■ Assigned task ■
Make a word-for-word copy of the entries below from their first line through the line with "set.NAME: the setting", and add nothing.

■ Stored data ■
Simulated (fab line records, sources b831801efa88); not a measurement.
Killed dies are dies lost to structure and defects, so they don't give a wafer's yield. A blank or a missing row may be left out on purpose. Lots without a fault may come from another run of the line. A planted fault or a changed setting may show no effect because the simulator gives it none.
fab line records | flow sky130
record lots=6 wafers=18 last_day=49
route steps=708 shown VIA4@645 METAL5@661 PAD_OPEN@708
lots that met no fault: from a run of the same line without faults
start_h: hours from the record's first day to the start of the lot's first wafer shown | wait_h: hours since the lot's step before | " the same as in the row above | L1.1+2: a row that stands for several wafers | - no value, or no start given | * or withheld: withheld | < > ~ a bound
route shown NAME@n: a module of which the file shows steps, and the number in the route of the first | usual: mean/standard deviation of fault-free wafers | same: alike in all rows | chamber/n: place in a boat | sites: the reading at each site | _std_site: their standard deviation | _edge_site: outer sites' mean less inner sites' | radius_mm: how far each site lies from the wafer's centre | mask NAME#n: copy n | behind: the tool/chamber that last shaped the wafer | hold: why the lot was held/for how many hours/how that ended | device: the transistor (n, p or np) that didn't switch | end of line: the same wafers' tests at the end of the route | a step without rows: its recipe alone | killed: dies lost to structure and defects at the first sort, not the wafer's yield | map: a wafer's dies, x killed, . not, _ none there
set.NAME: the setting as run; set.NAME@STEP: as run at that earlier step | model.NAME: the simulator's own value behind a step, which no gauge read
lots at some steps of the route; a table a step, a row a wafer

■ Problem solution ■
Simulated (fab line records, sources b831801efa88); not a measurement.
Killed dies are dies lost to structure and defects, so they don't give a wafer's yield. A blank or a missing row may be left out on purpose. Lots without a fault may come from another run of the line. A planted fault or a changed setting may show no effect because the simulator gives it none.
fab line records | flow sky130
record lots=6 wafers=18 last_day=49
route steps=708 shown VIA4@645 METAL5@661 PAD_OPEN@708
lots that met no fault: from a run of the same line without faults
start_h: hours from the record's first day to the start of the lot's first wafer shown | wait_h: hours since the lot's step before | " the same as in the row above | L1.1+2: a row that stands for several wafers | - no value, or no start given | * or withheld: withheld | < > ~ a bound
route shown NAME@n: a module of which the file shows steps, and the number in the route of the first | usual: mean/standard deviation of fault-free wafers | same: alike in all rows | chamber/n: place in a boat | sites: the reading at each site | _std_site: their standard deviation | _edge_site: outer sites' mean less inner sites' | radius_mm: how far each site lies from the wafer's centre | mask NAME#n: copy n | behind: the tool/chamber that last shaped the wafer | hold: why the lot was held/for how many hours/how that ended | device: the transistor (n, p or np) that didn't switch | end of line: the same wafers' tests at the end of the route | a step without rows: its recipe alone | killed: dies lost to structure and defects at the first sort, not the wafer's yield | map: a wafer's dies, x killed, . not, _ none there
set.NAME: the setting as run; set.NAME@STEP: as run at that earlier step | model.NAME: the simulator's own value behind a step, which no gauge read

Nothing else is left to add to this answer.